(Action item) Your reply should contain every record, restated word for word.

(Data under study)

+ + + + + + +

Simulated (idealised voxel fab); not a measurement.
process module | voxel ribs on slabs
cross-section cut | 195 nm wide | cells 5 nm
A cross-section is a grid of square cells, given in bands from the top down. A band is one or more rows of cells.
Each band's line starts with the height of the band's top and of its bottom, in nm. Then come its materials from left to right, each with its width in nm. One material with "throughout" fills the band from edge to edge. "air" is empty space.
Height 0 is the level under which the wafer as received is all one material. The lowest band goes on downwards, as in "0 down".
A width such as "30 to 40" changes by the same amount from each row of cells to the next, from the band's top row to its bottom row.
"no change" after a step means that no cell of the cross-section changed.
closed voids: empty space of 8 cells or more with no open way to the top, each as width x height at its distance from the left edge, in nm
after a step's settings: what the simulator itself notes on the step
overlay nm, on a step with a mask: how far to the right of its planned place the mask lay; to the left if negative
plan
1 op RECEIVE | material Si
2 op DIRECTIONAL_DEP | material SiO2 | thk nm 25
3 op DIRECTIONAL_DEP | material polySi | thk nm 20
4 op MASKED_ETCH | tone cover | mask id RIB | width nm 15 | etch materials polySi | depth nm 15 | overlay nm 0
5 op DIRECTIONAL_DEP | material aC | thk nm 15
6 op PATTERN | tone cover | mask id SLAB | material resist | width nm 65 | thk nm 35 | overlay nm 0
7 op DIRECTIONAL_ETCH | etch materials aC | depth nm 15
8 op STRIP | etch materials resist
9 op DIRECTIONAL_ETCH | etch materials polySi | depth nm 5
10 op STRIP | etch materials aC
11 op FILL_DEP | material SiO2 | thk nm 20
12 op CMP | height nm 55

+ + + + + + +

(Answer space)
Simulated (idealised voxel fab); not a measurement.
process module | voxel ribs on slabs
cross-section cut | 195 nm wide | cells 5 nm
A cross-section is a grid of square cells, given in bands from the top down. A band is one or more rows of cells.
Each band's line starts with the height of the band's top and of its bottom, in nm. Then come its materials from left to right, each with its width in nm. One material with "throughout" fills the band from edge to edge. "air" is empty space.
Height 0 is the level under which the wafer as received is all one material. The lowest band goes on downwards, as in "0 down".
A width such as "30 to 40" changes by the same amount from each row of cells to the next, from the band's top row to its bottom row.
"no change" after a step means that no cell of the cross-section changed.
closed voids: empty space of 8 cells or more with no open way to the top, each as width x height at its distance from the left edge, in nm
after a step's settings: what the simulator itself notes on the step
overlay nm, on a step with a mask: how far to the right of its planned place the mask lay; to the left if negative
plan
1 op RECEIVE | material Si
2 op DIRECTIONAL_DEP | material SiO2 | thk nm 25
3 op DIRECTIONAL_DEP | material polySi | thk nm 20
4 op MASKED_ETCH | tone cover | mask id RIB | width nm 15 | etch materials polySi | depth nm 15 | overlay nm 0
5 op DIRECTIONAL_DEP | material aC | thk nm 15
6 op PATTERN | tone cover | mask id SLAB | material resist | width nm 65 | thk nm 35 | overlay nm 0
7 op DIRECTIONAL_ETCH | etch materials aC | depth nm 15
8 op STRIP | etch materials resist
9 op DIRECTIONAL_ETCH | etch materials polySi | depth nm 5
10 op STRIP | etch materials aC
11 op FILL_DEP | material SiO2 | thk nm 20
12 op CMP | height nm 55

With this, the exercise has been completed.